---- Data under study

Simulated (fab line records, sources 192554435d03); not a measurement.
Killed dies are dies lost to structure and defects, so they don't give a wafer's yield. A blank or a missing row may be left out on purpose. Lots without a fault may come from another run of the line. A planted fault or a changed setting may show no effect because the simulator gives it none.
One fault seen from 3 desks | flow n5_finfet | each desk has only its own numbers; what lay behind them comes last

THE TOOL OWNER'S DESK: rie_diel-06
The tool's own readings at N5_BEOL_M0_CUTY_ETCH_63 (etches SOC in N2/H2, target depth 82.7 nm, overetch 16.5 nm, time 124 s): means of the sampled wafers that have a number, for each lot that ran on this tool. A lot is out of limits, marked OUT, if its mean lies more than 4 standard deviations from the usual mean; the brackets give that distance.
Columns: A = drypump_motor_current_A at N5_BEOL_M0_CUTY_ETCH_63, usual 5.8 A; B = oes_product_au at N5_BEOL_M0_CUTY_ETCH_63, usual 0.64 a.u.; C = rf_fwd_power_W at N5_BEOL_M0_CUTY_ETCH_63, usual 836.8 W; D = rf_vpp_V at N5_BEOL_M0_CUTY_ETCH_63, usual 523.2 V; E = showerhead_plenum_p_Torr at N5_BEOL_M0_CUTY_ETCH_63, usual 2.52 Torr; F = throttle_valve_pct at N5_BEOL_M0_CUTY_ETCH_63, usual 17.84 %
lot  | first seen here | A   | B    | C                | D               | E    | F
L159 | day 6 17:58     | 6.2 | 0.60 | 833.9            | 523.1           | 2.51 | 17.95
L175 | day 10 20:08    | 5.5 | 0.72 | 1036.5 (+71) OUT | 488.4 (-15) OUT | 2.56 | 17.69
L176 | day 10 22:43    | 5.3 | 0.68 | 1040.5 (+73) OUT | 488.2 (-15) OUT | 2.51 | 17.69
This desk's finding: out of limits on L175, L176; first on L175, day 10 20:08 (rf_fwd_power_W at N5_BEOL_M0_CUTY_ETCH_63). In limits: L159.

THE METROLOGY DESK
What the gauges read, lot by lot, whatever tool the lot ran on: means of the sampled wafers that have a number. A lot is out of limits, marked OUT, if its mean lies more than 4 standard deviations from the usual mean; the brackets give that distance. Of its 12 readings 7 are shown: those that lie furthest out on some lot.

--------

• Work item: Only the lines above from the one with "L159 | day 6" through the one with "THE METROLOGY DESK" should be duplicated, character for character.

• Response box:
L159 | day 6 17:58     | 6.2 | 0.60 | 833.9            | 523.1           | 2.51 | 17.95
L175 | day 10 20:08    | 5.5 | 0.72 | 1036.5 (+71) OUT | 488.4 (-15) OUT | 2.56 | 17.69
L176 | day 10 22:43    | 5.3 | 0.68 | 1040.5 (+73) OUT | 488.2 (-15) OUT | 2.51 | 17.69
This desk's finding: out of limits on L175, L176; first on L175, day 10 20:08 (rf_fwd_power_W at N5_BEOL_M0_CUTY_ETCH_63). In limits: L159.

THE METROLOGY DESK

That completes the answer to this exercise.